─── Data section

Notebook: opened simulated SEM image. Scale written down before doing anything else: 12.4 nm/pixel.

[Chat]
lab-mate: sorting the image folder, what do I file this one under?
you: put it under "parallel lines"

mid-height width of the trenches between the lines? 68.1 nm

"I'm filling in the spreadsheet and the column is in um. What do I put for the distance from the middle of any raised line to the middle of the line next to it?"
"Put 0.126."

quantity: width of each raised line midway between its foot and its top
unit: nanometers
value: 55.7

──────

Your reply must repeat the records above exactly and in full.

#### Task response
Notebook: opened simulated SEM image. Scale written down before doing anything else: 12.4 nm/pixel.

[Chat]
lab-mate: sorting the image folder, what do I file this one under?
you: put it under "parallel lines"

mid-height width of the trenches between the lines? 68.1 nm

"I'm filling in the spreadsheet and the column is in um. What do I put for the distance from the middle of any raised line to the middle of the line next to it?"
"Put 0.126."

quantity: width of each raised line midway between its foot and its top
unit: nanometers
value: 55.7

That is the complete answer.